> **DATASET EXCERPTS**
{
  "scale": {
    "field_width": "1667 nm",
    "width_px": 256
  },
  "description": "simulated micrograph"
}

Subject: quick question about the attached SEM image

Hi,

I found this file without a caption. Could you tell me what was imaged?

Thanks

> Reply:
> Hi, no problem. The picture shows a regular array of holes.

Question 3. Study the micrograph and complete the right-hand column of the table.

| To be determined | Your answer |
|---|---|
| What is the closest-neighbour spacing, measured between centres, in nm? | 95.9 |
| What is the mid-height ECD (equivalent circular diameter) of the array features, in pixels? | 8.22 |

> **REQUIRED ACTION**
Looking back over the data above, restate word for word the lines that begin at the line with "Your answer |" and end at the line with "nm? | 95.9 |", inclusive.

> **EXERCISE OUTPUT**
| To be determined | Your answer |
|---|---|
| What is the closest-neighbour spacing, measured between centres, in nm? | 95.9 |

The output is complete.